[Recorded information — start]

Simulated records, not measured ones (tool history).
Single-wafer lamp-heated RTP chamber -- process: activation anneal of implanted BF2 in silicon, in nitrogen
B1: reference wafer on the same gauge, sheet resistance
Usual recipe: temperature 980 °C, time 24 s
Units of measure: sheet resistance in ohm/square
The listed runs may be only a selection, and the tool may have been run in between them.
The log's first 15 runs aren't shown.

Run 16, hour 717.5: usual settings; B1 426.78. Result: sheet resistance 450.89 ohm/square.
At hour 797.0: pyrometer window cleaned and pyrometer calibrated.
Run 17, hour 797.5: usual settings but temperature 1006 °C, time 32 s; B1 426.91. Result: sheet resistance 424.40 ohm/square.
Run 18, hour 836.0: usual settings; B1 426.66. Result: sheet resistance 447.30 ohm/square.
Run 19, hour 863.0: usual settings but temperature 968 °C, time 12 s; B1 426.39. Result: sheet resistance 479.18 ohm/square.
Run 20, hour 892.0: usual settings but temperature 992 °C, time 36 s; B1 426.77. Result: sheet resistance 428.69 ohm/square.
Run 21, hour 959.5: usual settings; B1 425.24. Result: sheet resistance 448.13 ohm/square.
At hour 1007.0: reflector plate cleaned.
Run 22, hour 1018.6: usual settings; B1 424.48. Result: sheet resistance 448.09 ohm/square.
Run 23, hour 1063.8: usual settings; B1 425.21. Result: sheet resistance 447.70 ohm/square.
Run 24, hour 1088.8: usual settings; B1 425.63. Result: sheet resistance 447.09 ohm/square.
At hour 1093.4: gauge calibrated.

[Recorded information — finish]

→ Action item
Begin with the first line of the records and reproduce each line as is, ending with the line that holds "Run 22, hour".

→ Exercise answer
Simulated records, not measured ones (tool history).
Single-wafer lamp-heated RTP chamber -- process: activation anneal of implanted BF2 in silicon, in nitrogen
B1: reference wafer on the same gauge, sheet resistance
Usual recipe: temperature 980 °C, time 24 s
Units of measure: sheet resistance in ohm/square
The listed runs may be only a selection, and the tool may have been run in between them.
The log's first 15 runs aren't shown.

Run 16, hour 717.5: usual settings; B1 426.78. Result: sheet resistance 450.89 ohm/square.
At hour 797.0: pyrometer window cleaned and pyrometer calibrated.
Run 17, hour 797.5: usual settings but temperature 1006 °C, time 32 s; B1 426.91. Result: sheet resistance 424.40 ohm/square.
Run 18, hour 836.0: usual settings; B1 426.66. Result: sheet resistance 447.30 ohm/square.
Run 19, hour 863.0: usual settings but temperature 968 °C, time 12 s; B1 426.39. Result: sheet resistance 479.18 ohm/square.
Run 20, hour 892.0: usual settings but temperature 992 °C, time 36 s; B1 426.77. Result: sheet resistance 428.69 ohm/square.
Run 21, hour 959.5: usual settings; B1 425.24. Result: sheet resistance 448.13 ohm/square.
At hour 1007.0: reflector plate cleaned.
Run 22, hour 1018.6: usual settings; B1 424.48. Result: sheet resistance 448.09 ohm/square.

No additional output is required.